— REQUIREMENT —
The whole listing that follows should be printed again, unchanged.

ENTRIES SUPPLIED section start
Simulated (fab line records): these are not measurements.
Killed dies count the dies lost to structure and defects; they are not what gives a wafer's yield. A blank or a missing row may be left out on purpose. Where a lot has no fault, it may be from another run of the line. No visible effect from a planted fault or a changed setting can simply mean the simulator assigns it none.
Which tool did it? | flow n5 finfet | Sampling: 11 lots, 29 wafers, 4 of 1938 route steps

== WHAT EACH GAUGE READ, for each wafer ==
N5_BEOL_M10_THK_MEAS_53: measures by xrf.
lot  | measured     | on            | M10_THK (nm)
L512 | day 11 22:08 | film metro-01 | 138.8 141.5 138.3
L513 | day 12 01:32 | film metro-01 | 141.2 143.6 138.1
ENTRIES SUPPLIED section end

— SOLUTION —
Simulated (fab line records): these are not measurements.
Killed dies count the dies lost to structure and defects; they are not what gives a wafer's yield. A blank or a missing row may be left out on purpose. Where a lot has no fault, it may be from another run of the line. No visible effect from a planted fault or a changed setting can simply mean the simulator assigns it none.
Which tool did it? | flow n5 finfet | Sampling: 11 lots, 29 wafers, 4 of 1938 route steps

== WHAT EACH GAUGE READ, for each wafer ==
N5_BEOL_M10_THK_MEAS_53: measures by xrf.
lot  | measured     | on            | M10_THK (nm)
L512 | day 11 22:08 | film metro-01 | 138.8 141.5 138.3
L513 | day 12 01:32 | film metro-01 | 141.2 143.6 138.1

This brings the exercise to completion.